■ Source material
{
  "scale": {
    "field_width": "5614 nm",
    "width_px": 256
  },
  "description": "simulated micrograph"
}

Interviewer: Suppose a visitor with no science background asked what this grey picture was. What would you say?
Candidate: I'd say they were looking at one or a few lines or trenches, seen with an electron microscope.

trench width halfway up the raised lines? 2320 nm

■ Work order
The answer must be the full data, repeated word for word.

■ Answer section
{
  "scale": {
    "field_width": "5614 nm",
    "width_px": 256
  },
  "description": "simulated micrograph"
}

Interviewer: Suppose a visitor with no science background asked what this grey picture was. What would you say?
Candidate: I'd say they were looking at one or a few lines or trenches, seen with an electron microscope.

trench width halfway up the raised lines? 2320 nm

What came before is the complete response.